** SUPPLIED ENTRIES **
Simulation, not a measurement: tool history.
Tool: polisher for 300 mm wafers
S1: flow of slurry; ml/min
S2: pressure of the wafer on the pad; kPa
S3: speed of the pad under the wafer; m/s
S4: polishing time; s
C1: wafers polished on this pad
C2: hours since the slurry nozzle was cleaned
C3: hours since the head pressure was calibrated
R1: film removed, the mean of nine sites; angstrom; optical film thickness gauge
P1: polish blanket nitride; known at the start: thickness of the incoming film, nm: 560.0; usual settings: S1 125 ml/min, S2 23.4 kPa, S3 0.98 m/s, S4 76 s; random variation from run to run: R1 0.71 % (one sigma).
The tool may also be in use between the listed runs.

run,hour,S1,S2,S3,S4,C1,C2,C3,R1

** ACTIVITY **
Top to bottom, the records above must be output exactly.

** WRITTEN RESPONSE **
Simulation, not a measurement: tool history.
Tool: polisher for 300 mm wafers
S1: flow of slurry; ml/min
S2: pressure of the wafer on the pad; kPa
S3: speed of the pad under the wafer; m/s
S4: polishing time; s
C1: wafers polished on this pad
C2: hours since the slurry nozzle was cleaned
C3: hours since the head pressure was calibrated
R1: film removed, the mean of nine sites; angstrom; optical film thickness gauge
P1: polish blanket nitride; known at the start: thickness of the incoming film, nm: 560.0; usual settings: S1 125 ml/min, S2 23.4 kPa, S3 0.98 m/s, S4 76 s; random variation from run to run: R1 0.71 % (one sigma).
The tool may also be in use between the listed runs.

run,hour,S1,S2,S3,S4,C1,C2,C3,R1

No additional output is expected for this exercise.